__WORK TASK__. Each line from the start of the records through the line containing "lots with no" is to be transcribed exactly, and no other line is to be included.

-- DATA RECORDS follows --
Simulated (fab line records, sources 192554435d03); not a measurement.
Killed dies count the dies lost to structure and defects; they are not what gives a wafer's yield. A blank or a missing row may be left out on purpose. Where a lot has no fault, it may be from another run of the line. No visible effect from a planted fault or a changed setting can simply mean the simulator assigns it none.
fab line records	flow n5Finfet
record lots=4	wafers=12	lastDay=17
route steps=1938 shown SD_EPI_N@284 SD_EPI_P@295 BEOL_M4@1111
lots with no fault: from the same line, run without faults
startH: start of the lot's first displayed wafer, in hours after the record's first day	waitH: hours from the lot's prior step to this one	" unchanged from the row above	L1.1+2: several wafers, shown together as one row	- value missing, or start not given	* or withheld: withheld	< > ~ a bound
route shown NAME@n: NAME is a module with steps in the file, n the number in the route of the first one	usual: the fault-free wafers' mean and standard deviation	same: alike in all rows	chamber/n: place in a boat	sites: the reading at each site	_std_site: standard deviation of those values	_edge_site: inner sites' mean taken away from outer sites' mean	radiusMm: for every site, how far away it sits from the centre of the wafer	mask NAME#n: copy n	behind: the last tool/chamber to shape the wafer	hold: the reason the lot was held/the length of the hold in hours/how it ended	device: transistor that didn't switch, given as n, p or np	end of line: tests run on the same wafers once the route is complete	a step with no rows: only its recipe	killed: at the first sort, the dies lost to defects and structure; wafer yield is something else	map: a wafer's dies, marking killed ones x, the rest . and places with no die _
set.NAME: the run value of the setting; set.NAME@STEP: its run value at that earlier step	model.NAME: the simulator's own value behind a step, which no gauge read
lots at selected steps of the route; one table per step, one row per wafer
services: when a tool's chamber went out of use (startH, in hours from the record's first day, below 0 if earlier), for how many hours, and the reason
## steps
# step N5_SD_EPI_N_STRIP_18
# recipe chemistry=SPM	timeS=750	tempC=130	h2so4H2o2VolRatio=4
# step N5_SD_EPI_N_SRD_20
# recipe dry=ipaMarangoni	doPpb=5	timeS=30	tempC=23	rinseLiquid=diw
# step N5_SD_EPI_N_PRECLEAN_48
-- DATA RECORDS concluded --

__RESPONSE BOX__.
Simulated (fab line records, sources 192554435d03); not a measurement.
Killed dies count the dies lost to structure and defects; they are not what gives a wafer's yield. A blank or a missing row may be left out on purpose. Where a lot has no fault, it may be from another run of the line. No visible effect from a planted fault or a changed setting can simply mean the simulator assigns it none.
fab line records	flow n5Finfet
record lots=4	wafers=12	lastDay=17
route steps=1938 shown SD_EPI_N@284 SD_EPI_P@295 BEOL_M4@1111
lots with no fault: from the same line, run without faults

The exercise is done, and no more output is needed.